**RECORD SET**
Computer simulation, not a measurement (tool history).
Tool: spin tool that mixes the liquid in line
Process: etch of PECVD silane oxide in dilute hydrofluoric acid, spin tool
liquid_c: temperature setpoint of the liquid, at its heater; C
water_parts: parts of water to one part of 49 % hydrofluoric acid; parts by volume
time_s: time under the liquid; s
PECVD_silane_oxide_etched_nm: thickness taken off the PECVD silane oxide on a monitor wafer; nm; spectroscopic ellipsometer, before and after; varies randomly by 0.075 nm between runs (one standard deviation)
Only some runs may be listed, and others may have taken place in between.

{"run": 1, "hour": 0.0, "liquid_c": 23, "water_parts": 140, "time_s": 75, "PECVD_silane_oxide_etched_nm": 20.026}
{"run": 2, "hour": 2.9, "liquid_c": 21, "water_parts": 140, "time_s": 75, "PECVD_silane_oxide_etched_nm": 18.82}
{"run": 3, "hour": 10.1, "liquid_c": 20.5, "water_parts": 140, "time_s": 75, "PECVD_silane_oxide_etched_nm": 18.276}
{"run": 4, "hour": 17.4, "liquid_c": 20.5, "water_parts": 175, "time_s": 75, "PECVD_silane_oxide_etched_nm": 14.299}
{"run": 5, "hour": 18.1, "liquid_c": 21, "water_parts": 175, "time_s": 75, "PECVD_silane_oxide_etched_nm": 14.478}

**WORK TASK**
Your task is to restate, word for word, only those lines above that fall between the line holding "liquid_c: temperature setpoint" and the line holding "time_s: time under the liquid; s", inclusive.

**WRITTEN ANSWER**
liquid_c: temperature setpoint of the liquid, at its heater; C
water_parts: parts of water to one part of 49 % hydrofluoric acid; parts by volume
time_s: time under the liquid; s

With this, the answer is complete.